The whole listing below needs to be retyped without a single change.

+++ Data to examine +++

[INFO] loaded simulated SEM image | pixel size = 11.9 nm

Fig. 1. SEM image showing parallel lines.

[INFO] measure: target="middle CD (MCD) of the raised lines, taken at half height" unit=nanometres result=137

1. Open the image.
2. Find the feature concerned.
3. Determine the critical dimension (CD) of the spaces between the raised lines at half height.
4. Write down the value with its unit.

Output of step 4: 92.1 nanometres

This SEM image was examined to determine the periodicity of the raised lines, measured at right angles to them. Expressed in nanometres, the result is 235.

+++

**Answer box**
[INFO] loaded simulated SEM image | pixel size = 11.9 nm

Fig. 1. SEM image showing parallel lines.

[INFO] measure: target="middle CD (MCD) of the raised lines, taken at half height" unit=nanometres result=137

1. Open the image.
2. Find the feature concerned.
3. Determine the critical dimension (CD) of the spaces between the raised lines at half height.
4. Write down the value with its unit.

Output of step 4: 92.1 nanometres

This SEM image was examined to determine the periodicity of the raised lines, measured at right angles to them. Expressed in nanometres, the result is 235.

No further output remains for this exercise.